◆ Work order
In the material below, the lines from the one containing "3 desks, one" through the one containing "## DESK OF THE TOOL OWNER: rieDiel-05" are to be given again exactly, ends included, and no others.

START Given entries

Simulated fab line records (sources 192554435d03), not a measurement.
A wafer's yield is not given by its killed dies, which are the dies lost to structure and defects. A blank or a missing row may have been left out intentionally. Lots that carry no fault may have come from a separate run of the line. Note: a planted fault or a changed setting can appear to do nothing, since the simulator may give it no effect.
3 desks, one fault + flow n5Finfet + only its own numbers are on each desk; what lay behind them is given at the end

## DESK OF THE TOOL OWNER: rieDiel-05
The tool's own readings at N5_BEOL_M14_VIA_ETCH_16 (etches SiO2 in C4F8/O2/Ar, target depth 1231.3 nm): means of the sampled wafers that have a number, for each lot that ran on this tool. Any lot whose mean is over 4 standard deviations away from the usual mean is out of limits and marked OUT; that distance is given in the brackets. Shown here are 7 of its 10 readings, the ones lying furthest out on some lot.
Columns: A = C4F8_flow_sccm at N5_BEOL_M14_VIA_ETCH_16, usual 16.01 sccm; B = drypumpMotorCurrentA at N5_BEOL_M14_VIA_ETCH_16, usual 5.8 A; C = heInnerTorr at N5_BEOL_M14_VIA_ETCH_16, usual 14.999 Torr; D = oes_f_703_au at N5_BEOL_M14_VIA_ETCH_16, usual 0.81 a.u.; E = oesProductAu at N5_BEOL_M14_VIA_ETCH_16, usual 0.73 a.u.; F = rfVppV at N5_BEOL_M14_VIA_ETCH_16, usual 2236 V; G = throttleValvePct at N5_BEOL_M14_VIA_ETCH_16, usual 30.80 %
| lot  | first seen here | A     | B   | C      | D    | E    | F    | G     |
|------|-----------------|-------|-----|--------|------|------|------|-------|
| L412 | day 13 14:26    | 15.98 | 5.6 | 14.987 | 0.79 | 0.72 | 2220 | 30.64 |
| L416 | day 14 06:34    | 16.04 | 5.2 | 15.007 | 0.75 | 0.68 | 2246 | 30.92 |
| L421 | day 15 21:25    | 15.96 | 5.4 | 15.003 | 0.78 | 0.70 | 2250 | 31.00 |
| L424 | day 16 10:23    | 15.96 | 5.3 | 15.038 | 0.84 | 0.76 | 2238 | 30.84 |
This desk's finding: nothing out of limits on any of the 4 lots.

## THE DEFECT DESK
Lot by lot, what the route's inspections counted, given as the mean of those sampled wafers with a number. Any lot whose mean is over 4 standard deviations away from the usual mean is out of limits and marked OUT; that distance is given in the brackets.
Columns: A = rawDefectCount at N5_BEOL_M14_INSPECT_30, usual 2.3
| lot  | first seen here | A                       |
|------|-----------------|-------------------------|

END Given entries

◆ Your response
3 desks, one fault + flow n5Finfet + only its own numbers are on each desk; what lay behind them is given at the end

## DESK OF THE TOOL OWNER: rieDiel-05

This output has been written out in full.